*Supplied records*
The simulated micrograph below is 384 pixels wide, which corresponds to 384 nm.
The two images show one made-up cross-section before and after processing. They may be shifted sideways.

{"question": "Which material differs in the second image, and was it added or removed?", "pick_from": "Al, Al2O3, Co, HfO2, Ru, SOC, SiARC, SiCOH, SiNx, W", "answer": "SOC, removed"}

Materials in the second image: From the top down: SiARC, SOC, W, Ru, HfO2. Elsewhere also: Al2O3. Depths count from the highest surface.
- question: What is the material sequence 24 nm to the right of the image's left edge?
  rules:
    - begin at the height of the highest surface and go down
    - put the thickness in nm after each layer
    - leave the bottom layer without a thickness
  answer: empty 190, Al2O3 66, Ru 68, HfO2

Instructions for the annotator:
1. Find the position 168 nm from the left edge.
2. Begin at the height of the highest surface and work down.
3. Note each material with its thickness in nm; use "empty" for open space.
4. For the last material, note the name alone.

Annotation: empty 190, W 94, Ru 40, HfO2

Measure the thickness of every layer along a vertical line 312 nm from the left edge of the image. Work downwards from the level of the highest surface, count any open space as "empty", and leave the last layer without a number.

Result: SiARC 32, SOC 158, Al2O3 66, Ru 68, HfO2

*Work request*
Nothing should be dropped or changed, so repeat all of the entries exactly.

*Written response*
The simulated micrograph below is 384 pixels wide, which corresponds to 384 nm.
The two images show one made-up cross-section before and after processing. They may be shifted sideways.

{"question": "Which material differs in the second image, and was it added or removed?", "pick_from": "Al, Al2O3, Co, HfO2, Ru, SOC, SiARC, SiCOH, SiNx, W", "answer": "SOC, removed"}

Materials in the second image: From the top down: SiARC, SOC, W, Ru, HfO2. Elsewhere also: Al2O3. Depths count from the highest surface.
- question: What is the material sequence 24 nm to the right of the image's left edge?
  rules:
    - begin at the height of the highest surface and go down
    - put the thickness in nm after each layer
    - leave the bottom layer without a thickness
  answer: empty 190, Al2O3 66, Ru 68, HfO2

Instructions for the annotator:
1. Find the position 168 nm from the left edge.
2. Begin at the height of the highest surface and work down.
3. Note each material with its thickness in nm; use "empty" for open space.
4. For the last material, note the name alone.

Annotation: empty 190, W 94, Ru 40, HfO2

Measure the thickness of every layer along a vertical line 312 nm from the left edge of the image. Work downwards from the level of the highest surface, count any open space as "empty", and leave the last layer without a number.

Result: SiARC 32, SOC 158, Al2O3 66, Ru 68, HfO2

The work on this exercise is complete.